SOURCE INFORMATION START
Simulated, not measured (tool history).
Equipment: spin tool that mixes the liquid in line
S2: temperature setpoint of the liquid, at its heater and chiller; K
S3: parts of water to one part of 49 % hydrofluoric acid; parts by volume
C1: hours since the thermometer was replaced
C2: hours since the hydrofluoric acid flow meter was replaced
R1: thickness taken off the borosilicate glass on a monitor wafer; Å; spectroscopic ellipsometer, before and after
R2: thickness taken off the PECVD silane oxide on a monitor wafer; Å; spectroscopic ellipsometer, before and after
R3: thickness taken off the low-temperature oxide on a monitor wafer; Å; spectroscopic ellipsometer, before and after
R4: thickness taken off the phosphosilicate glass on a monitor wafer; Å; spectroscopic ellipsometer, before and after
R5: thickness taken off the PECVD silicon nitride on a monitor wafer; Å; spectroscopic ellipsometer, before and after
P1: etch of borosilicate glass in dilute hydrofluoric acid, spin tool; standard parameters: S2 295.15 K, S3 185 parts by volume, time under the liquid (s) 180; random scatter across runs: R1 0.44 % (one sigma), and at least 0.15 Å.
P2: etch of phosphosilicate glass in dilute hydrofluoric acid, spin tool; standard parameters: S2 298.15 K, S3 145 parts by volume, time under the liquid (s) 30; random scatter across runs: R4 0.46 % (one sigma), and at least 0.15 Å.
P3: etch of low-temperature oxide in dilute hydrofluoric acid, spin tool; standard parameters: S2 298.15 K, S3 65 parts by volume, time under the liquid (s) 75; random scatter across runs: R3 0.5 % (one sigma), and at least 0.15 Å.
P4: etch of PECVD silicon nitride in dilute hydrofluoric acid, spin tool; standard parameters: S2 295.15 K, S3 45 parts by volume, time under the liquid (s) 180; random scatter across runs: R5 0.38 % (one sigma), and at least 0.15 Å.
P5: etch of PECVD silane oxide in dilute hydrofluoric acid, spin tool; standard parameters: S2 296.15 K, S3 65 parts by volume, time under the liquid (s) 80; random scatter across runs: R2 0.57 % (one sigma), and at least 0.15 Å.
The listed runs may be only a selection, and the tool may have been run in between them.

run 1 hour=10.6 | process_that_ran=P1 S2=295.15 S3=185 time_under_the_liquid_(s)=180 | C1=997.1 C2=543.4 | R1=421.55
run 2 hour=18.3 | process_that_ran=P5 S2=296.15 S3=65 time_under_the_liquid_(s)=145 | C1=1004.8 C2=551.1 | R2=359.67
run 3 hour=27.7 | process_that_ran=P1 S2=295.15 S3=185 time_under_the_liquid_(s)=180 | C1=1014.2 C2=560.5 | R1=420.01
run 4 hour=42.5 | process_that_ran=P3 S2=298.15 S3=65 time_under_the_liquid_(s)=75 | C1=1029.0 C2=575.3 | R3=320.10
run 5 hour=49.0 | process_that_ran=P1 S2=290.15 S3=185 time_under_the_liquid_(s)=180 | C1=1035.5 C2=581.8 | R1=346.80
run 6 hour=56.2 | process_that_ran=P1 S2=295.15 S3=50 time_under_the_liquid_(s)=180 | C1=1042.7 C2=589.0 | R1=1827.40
SOURCE INFORMATION END

* _WORK ITEM_
From the records above, retype only the lines starting at the line that contains "C2: hours since" and ending at the line that contains "R2: thickness taken", both included.

* _WRITTEN RESPONSE_
C2: hours since the hydrofluoric acid flow meter was replaced
R1: thickness taken off the borosilicate glass on a monitor wafer; Å; spectroscopic ellipsometer, before and after
R2: thickness taken off the PECVD silane oxide on a monitor wafer; Å; spectroscopic ellipsometer, before and after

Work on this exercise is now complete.